Activity: Please reproduce verbatim the lines below, from the first through the one with "The cross-section shown".

Dataset:
- - - - - - -
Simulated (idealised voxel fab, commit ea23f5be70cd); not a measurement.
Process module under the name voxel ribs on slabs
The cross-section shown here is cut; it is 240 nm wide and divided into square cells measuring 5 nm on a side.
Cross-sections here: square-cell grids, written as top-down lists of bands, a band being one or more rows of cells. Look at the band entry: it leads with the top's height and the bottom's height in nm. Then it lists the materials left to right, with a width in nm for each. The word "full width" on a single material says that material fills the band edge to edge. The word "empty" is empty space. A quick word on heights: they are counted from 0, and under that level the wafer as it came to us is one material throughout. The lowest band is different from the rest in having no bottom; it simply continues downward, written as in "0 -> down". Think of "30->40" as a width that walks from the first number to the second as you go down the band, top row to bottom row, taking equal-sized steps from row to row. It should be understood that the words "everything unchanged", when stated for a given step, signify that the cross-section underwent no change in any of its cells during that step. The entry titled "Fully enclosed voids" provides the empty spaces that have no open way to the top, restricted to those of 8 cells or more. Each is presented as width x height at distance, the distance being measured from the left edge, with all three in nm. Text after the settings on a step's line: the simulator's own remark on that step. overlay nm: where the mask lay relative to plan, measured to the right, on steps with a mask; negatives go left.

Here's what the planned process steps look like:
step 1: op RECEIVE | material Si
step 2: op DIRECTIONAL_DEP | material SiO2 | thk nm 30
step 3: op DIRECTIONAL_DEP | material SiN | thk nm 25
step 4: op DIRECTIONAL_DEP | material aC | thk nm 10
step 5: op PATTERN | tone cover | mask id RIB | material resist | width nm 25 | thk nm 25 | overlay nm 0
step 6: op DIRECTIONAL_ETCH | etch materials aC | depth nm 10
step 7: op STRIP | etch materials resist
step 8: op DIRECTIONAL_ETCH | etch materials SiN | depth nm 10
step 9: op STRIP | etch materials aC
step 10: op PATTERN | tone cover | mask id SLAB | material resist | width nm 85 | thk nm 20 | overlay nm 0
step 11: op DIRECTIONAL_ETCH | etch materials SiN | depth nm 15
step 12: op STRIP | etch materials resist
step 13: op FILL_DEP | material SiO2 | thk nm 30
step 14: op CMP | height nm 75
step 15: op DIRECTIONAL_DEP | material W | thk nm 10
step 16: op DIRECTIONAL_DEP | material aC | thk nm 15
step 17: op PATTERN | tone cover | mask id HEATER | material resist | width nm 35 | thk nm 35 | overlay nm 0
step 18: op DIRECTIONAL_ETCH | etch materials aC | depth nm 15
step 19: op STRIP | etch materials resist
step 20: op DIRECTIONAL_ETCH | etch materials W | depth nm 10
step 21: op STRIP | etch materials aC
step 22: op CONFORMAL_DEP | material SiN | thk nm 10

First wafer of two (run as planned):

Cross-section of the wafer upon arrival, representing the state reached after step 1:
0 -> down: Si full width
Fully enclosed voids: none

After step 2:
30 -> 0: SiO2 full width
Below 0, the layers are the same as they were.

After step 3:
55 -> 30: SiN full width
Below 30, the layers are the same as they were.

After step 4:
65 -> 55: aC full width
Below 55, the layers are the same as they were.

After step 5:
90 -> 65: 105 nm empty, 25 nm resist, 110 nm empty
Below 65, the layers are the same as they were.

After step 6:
- - - - - - -

Task response:
Simulated (idealised voxel fab, commit ea23f5be70cd); not a measurement.
Process module under the name voxel ribs on slabs
The cross-section shown here is cut; it is 240 nm wide and divided into square cells measuring 5 nm on a side.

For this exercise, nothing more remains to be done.